* [Supplied information]
((
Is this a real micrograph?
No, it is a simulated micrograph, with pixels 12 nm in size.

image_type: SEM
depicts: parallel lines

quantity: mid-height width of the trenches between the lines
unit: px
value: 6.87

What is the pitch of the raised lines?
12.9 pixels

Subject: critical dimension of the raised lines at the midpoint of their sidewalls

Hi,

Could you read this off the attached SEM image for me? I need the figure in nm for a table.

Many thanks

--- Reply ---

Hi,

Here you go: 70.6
))

* [Work order] A complete, exact copy of the material is required.

* [Your response]
Is this a real micrograph?
No, it is a simulated micrograph, with pixels 12 nm in size.

image_type: SEM
depicts: parallel lines

quantity: mid-height width of the trenches between the lines
unit: px
value: 6.87

What is the pitch of the raised lines?
12.9 pixels

Subject: critical dimension of the raised lines at the midpoint of their sidewalls

Hi,

Could you read this off the attached SEM image for me? I need the figure in nm for a table.

Many thanks

--- Reply ---

Hi,

Here you go: 70.6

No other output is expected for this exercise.